+++ SUPPLIED ENTRIES

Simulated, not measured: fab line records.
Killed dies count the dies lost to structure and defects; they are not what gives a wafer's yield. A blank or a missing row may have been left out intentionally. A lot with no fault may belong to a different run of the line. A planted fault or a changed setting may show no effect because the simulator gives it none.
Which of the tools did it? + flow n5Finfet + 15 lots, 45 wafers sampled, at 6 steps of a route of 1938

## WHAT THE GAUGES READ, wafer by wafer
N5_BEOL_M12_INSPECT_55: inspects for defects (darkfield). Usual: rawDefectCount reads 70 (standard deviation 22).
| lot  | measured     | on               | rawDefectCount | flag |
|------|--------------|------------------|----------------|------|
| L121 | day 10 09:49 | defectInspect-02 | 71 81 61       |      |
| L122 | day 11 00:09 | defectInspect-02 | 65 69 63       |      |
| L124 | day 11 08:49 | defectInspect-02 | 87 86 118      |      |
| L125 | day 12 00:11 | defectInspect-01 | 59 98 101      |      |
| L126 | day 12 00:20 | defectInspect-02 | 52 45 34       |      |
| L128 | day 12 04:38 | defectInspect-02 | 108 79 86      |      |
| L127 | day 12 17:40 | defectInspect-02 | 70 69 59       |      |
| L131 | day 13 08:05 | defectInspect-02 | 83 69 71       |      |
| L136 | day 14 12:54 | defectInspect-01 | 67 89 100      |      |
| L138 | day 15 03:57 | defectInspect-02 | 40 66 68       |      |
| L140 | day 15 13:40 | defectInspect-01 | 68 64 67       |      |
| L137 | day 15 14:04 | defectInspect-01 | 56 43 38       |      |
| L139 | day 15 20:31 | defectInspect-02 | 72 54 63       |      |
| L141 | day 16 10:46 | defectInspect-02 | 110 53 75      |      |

++++++

### ASSIGNMENT
Please transcribe the records exactly from their first line through the line holding "Killed dies count", and leave out all others.

### RESPONSE
Simulated, not measured: fab line records.
Killed dies count the dies lost to structure and defects; they are not what gives a wafer's yield. A blank or a missing row may have been left out intentionally. A lot with no fault may belong to a different run of the line. A planted fault or a changed setting may show no effect because the simulator gives it none.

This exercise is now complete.